In the listing below, print exactly the lines from the first through the one that contains "Reviewer: The caption".

─── Dataset ───

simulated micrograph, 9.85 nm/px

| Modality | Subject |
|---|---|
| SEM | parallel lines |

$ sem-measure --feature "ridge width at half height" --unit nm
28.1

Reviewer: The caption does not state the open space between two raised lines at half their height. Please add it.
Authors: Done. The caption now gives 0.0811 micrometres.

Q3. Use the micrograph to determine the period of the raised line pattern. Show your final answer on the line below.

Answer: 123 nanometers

───

● **Exercise response**:
simulated micrograph, 9.85 nm/px

| Modality | Subject |
|---|---|
| SEM | parallel lines |

$ sem-measure --feature "ridge width at half height" --unit nm
28.1

Reviewer: The caption does not state the open space between two raised lines at half their height. Please add it.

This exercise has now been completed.